———
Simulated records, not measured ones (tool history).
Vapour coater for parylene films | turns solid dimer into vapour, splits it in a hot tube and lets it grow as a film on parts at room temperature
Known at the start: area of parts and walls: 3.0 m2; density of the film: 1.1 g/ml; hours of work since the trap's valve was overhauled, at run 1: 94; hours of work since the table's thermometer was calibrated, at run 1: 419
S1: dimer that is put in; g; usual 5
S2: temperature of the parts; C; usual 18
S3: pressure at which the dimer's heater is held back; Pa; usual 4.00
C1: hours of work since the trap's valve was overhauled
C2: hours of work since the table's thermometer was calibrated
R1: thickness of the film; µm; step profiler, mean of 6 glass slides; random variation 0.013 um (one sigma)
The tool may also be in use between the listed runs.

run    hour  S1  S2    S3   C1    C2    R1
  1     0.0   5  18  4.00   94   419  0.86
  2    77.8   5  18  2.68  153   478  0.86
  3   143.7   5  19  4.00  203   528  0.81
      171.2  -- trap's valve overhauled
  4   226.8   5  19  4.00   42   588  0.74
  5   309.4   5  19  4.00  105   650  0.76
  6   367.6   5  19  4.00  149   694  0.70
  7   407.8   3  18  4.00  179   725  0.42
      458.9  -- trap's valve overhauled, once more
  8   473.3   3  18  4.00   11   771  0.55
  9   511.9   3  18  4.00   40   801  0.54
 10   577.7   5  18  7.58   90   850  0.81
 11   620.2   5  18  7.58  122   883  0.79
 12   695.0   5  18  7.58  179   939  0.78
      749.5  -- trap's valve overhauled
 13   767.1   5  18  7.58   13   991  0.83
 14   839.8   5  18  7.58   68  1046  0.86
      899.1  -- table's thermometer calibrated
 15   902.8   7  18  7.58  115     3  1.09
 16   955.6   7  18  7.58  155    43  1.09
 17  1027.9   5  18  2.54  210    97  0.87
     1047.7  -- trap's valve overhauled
———

Assignment:
Copying word for word, give each line of the data above from the first one through the line containing "S2: temperature of the parts; C; usual 18", and nothing else.

Your response:
Simulated records, not measured ones (tool history).
Vapour coater for parylene films | turns solid dimer into vapour, splits it in a hot tube and lets it grow as a film on parts at room temperature
Known at the start: area of parts and walls: 3.0 m2; density of the film: 1.1 g/ml; hours of work since the trap's valve was overhauled, at run 1: 94; hours of work since the table's thermometer was calibrated, at run 1: 419
S1: dimer that is put in; g; usual 5
S2: temperature of the parts; C; usual 18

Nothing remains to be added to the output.